Record set =>
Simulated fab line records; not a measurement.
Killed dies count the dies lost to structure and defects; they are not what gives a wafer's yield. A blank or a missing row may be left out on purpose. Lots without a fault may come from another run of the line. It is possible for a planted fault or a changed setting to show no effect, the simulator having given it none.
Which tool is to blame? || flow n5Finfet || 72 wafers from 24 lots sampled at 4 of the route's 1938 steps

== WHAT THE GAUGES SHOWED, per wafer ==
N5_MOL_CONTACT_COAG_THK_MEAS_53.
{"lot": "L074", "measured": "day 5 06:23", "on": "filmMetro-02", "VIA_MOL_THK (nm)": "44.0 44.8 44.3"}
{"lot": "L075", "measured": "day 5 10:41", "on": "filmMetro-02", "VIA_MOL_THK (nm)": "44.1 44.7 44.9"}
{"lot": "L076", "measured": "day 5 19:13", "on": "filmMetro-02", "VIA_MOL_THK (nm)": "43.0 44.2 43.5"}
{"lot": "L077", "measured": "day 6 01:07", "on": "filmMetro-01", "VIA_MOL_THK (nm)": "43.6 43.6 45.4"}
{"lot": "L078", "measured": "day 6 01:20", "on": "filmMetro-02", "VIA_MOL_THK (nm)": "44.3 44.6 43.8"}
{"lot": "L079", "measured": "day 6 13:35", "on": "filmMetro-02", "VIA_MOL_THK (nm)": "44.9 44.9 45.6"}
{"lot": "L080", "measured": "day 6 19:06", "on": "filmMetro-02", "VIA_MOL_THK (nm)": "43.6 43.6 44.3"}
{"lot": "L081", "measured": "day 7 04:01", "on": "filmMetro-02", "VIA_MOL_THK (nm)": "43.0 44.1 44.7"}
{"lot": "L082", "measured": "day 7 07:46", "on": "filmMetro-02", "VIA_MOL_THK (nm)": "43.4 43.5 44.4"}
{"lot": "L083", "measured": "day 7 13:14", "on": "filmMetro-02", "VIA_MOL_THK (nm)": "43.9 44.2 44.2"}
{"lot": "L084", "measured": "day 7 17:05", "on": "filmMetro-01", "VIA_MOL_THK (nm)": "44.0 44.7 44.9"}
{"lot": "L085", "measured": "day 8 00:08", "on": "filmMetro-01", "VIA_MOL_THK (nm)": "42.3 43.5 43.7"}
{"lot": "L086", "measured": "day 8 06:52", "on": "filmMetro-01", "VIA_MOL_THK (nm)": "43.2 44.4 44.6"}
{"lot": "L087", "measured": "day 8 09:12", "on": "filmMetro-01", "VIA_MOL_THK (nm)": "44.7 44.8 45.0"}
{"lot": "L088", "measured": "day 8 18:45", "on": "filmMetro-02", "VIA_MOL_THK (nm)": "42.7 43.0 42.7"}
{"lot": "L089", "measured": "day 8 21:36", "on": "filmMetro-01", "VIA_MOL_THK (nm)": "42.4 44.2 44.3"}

Action item => Give back exactly what runs from the first line of the listing above to the line that contains "Which tool is", keeping both end lines.

Exercise answer =>
Simulated fab line records; not a measurement.
Killed dies count the dies lost to structure and defects; they are not what gives a wafer's yield. A blank or a missing row may be left out on purpose. Lots without a fault may come from another run of the line. It is possible for a planted fault or a changed setting to show no effect, the simulator having given it none.
Which tool is to blame? || flow n5Finfet || 72 wafers from 24 lots sampled at 4 of the route's 1938 steps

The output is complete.